### Recorded data ###

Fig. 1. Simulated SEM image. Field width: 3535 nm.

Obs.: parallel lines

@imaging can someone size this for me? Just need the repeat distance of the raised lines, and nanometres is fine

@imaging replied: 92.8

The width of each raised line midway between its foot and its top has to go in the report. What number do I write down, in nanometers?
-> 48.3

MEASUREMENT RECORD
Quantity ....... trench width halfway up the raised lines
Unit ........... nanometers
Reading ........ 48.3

###

Look above for the line with "MEASUREMENT RECORD" and the line with "Unit ........... nanometers". Write out those two lines and all the lines between them, exactly, and no others.

MEASUREMENT RECORD
Quantity ....... trench width halfway up the raised lines
Unit ........... nanometers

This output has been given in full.